**Work order**
Copy the listing below line for line, starting at its first line and ending with the line that has "(+) after a" in it. Add nothing.

::: Records supplied :::
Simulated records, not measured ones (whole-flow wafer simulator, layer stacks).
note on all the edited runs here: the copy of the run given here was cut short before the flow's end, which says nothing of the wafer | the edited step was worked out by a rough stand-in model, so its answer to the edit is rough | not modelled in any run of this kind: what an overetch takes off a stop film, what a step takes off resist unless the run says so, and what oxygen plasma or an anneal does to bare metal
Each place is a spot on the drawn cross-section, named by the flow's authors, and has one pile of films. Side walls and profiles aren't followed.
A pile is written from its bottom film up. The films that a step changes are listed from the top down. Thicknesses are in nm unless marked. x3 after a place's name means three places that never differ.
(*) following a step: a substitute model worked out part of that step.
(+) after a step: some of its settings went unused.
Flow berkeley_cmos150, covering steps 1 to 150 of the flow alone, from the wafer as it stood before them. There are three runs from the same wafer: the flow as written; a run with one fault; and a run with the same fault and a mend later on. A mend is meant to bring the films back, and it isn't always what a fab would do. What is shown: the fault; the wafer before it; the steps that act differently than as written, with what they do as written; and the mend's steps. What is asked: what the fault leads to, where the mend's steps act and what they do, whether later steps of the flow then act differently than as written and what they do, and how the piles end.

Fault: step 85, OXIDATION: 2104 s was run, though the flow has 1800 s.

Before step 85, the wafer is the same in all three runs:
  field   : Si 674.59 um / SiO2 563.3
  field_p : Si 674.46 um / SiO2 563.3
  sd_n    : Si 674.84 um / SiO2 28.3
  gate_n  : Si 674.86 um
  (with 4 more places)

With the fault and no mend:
:::

**Result**
Simulated records, not measured ones (whole-flow wafer simulator, layer stacks).
note on all the edited runs here: the copy of the run given here was cut short before the flow's end, which says nothing of the wafer | the edited step was worked out by a rough stand-in model, so its answer to the edit is rough | not modelled in any run of this kind: what an overetch takes off a stop film, what a step takes off resist unless the run says so, and what oxygen plasma or an anneal does to bare metal
Each place is a spot on the drawn cross-section, named by the flow's authors, and has one pile of films. Side walls and profiles aren't followed.
A pile is written from its bottom film up. The films that a step changes are listed from the top down. Thicknesses are in nm unless marked. x3 after a place's name means three places that never differ.
(*) following a step: a substitute model worked out part of that step.
(+) after a step: some of its settings went unused.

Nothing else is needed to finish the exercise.